> WORK REQUEST:
Produce the same data once more, line for line.

================================

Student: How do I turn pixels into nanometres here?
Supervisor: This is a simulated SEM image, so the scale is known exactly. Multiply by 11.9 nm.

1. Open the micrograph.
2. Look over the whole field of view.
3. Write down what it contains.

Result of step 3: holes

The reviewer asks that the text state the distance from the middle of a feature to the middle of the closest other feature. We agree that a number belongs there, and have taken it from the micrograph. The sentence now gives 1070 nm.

================================

> TASK ANSWER:
Student: How do I turn pixels into nanometres here?
Supervisor: This is a simulated SEM image, so the scale is known exactly. Multiply by 11.9 nm.

1. Open the micrograph.
2. Look over the whole field of view.
3. Write down what it contains.

Result of step 3: holes

The reviewer asks that the text state the distance from the middle of a feature to the middle of the closest other feature. We agree that a number belongs there, and have taken it from the micrograph. The sentence now gives 1070 nm.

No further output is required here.